● **LISTED RECORDS**:
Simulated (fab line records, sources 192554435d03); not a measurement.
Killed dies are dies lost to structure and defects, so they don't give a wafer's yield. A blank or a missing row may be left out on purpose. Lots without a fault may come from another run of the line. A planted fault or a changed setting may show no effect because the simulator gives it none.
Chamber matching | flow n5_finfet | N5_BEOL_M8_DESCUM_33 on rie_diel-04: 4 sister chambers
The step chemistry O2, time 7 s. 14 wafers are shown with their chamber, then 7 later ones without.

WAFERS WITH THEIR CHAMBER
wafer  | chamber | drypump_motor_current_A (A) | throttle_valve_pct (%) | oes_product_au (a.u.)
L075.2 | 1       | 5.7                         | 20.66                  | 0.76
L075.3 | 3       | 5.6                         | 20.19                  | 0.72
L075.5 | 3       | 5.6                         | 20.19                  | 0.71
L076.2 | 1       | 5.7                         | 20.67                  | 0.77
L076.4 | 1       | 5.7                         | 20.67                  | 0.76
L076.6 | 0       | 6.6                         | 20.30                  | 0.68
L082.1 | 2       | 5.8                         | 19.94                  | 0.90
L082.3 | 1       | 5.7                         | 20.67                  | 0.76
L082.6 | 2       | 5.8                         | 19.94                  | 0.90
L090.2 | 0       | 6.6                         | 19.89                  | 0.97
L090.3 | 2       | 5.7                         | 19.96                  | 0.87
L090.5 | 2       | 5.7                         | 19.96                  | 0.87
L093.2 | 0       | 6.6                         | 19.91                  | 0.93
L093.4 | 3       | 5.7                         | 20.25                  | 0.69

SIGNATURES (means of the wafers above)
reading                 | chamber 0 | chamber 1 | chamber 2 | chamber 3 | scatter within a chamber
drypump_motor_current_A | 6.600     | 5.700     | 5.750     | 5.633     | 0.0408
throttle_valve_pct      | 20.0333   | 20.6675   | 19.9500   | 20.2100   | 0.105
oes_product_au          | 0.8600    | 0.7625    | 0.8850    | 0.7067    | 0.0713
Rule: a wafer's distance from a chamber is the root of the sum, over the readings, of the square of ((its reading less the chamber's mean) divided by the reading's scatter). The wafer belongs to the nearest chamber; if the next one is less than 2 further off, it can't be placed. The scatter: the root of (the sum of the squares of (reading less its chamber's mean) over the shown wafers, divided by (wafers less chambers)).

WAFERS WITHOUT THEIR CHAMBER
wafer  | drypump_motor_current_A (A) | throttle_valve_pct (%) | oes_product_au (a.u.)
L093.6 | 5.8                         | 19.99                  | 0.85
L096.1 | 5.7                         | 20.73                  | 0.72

● **WORK ORDER**: Write out a verbatim copy of the data, beginning with its first line and ending with the line that contains "WAFERS WITH THEIR CHAMBER".

● **TASK RESPONSE**:
Simulated (fab line records, sources 192554435d03); not a measurement.
Killed dies are dies lost to structure and defects, so they don't give a wafer's yield. A blank or a missing row may be left out on purpose. Lots without a fault may come from another run of the line. A planted fault or a changed setting may show no effect because the simulator gives it none.
Chamber matching | flow n5_finfet | N5_BEOL_M8_DESCUM_33 on rie_diel-04: 4 sister chambers
The step chemistry O2, time 7 s. 14 wafers are shown with their chamber, then 7 later ones without.

WAFERS WITH THEIR CHAMBER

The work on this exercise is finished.